Action item: Output exactly the lines that run from the top of the entries to the line holding "L603 | day 16", including both of those lines.

Data records:
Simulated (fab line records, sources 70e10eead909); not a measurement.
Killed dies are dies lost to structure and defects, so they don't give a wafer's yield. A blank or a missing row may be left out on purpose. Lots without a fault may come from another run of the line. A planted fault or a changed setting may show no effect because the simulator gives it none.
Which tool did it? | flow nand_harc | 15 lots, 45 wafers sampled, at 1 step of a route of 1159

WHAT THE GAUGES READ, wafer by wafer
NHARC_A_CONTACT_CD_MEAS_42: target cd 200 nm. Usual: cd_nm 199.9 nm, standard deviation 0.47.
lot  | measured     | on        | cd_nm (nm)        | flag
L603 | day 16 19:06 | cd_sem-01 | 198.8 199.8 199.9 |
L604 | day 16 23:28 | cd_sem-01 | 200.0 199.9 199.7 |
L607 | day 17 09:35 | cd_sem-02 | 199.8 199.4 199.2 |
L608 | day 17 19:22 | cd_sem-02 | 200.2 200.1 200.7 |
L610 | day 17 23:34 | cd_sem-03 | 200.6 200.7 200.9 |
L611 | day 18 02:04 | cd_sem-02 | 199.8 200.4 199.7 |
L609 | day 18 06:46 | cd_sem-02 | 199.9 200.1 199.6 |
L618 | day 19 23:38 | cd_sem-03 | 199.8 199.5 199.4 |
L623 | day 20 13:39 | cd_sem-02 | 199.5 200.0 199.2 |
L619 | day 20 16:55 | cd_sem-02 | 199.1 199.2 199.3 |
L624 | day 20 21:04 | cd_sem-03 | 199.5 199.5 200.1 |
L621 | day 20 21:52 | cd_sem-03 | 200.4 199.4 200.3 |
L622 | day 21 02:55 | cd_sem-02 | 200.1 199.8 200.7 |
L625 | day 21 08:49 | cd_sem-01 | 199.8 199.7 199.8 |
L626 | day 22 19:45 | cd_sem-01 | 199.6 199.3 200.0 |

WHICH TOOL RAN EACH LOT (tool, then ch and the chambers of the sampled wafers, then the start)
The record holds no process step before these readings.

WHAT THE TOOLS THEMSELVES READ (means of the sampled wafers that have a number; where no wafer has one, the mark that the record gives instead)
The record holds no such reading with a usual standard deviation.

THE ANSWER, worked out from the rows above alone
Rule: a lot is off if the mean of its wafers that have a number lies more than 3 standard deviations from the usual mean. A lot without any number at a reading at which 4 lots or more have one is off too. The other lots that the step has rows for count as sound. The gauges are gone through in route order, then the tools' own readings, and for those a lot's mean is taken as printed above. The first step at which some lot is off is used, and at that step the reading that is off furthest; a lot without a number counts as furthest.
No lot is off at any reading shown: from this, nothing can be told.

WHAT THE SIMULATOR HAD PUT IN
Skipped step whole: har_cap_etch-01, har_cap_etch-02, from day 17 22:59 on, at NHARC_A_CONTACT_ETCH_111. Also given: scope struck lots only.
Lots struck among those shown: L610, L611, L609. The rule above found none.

Written response:
Simulated (fab line records, sources 70e10eead909); not a measurement.
Killed dies are dies lost to structure and defects, so they don't give a wafer's yield. A blank or a missing row may be left out on purpose. Lots without a fault may come from another run of the line. A planted fault or a changed setting may show no effect because the simulator gives it none.
Which tool did it? | flow nand_harc | 15 lots, 45 wafers sampled, at 1 step of a route of 1159

WHAT THE GAUGES READ, wafer by wafer
NHARC_A_CONTACT_CD_MEAS_42: target cd 200 nm. Usual: cd_nm 199.9 nm, standard deviation 0.47.
lot  | measured     | on        | cd_nm (nm)        | flag
L603 | day 16 19:06 | cd_sem-01 | 198.8 199.8 199.9 |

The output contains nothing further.